**WORK ITEM:** Please restate verbatim the lines that open the listing below, ending with the line in which "Killed dies: the" occurs.

**SUPPLIED RECORDS:**
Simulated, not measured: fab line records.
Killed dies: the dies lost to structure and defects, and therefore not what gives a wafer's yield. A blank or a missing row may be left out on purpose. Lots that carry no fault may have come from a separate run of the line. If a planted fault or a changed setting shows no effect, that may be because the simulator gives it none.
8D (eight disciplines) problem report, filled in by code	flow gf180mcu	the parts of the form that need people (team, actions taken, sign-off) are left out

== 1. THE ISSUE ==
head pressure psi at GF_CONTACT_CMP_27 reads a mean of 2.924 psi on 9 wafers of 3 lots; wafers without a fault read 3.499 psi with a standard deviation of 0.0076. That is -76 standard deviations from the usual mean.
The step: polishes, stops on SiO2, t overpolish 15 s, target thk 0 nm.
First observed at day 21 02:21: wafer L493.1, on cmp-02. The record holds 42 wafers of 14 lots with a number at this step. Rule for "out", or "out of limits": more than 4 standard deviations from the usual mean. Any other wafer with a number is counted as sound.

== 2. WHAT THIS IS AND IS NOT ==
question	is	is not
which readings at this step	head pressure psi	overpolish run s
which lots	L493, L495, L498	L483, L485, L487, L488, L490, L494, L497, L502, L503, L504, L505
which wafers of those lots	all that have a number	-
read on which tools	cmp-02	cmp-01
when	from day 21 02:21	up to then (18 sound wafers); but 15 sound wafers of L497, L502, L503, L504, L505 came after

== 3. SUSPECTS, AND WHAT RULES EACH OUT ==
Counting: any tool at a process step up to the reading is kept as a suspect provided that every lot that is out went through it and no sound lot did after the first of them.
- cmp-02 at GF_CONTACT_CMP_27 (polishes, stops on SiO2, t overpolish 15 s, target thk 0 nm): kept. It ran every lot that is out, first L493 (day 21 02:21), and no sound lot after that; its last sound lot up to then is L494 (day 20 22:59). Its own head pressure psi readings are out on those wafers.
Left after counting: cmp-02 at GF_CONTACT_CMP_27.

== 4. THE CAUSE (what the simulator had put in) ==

**RESPONSE BOX:**
Simulated, not measured: fab line records.
Killed dies: the dies lost to structure and defects, and therefore not what gives a wafer's yield. A blank or a missing row may be left out on purpose. Lots that carry no fault may have come from a separate run of the line. If a planted fault or a changed setting shows no effect, that may be because the simulator gives it none.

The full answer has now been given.